* **Assigned task**: Please print each entry below exactly as it reads.

* **Dataset excerpts**:
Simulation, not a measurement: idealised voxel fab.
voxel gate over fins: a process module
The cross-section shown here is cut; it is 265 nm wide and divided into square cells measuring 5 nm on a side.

* **Exercise output**:
Simulation, not a measurement: idealised voxel fab.
voxel gate over fins: a process module
The cross-section shown here is cut; it is 265 nm wide and divided into square cells measuring 5 nm on a side.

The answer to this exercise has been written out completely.